• Work task:
So that the copy matches the original, write out every entry exactly.

· · · · ·
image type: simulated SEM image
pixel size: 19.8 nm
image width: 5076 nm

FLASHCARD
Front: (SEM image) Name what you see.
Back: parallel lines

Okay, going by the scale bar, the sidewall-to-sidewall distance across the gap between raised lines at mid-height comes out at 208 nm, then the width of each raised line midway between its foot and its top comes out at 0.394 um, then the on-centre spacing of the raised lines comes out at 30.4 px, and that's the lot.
· · · · ·

• Answer space:
image type: simulated SEM image
pixel size: 19.8 nm
image width: 5076 nm

FLASHCARD
Front: (SEM image) Name what you see.
Back: parallel lines

Okay, going by the scale bar, the sidewall-to-sidewall distance across the gap between raised lines at mid-height comes out at 208 nm, then the width of each raised line midway between its foot and its top comes out at 0.394 um, then the on-centre spacing of the raised lines comes out at 30.4 px, and that's the lot.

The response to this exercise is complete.